#### Recorded data
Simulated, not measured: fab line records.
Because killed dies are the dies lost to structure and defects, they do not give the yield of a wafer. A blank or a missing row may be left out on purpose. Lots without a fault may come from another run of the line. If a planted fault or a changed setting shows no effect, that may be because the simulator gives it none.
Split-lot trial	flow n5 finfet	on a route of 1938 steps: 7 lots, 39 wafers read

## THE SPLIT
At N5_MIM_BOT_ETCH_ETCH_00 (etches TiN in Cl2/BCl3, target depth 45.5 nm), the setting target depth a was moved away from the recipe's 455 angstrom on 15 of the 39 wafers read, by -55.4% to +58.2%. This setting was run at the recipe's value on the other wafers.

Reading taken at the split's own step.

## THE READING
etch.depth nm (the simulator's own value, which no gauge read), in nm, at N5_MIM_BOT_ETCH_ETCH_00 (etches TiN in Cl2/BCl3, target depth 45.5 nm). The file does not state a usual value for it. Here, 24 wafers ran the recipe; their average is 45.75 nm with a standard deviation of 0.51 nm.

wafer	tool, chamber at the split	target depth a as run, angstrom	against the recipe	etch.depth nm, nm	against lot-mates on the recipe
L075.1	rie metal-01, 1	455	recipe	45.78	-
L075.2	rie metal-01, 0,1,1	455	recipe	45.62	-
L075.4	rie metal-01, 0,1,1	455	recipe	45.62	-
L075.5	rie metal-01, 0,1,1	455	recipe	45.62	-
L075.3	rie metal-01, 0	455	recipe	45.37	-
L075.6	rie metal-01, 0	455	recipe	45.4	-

#### Task item
Please transcribe exactly the lines above from the line that has "the other wafers." up to and including the line that has "## THE READING"; no other line belongs in the answer.

#### Answer section
At N5_MIM_BOT_ETCH_ETCH_00 (etches TiN in Cl2/BCl3, target depth 45.5 nm), the setting target depth a was moved away from the recipe's 455 angstrom on 15 of the 39 wafers read, by -55.4% to +58.2%. This setting was run at the recipe's value on the other wafers.

Reading taken at the split's own step.

## THE READING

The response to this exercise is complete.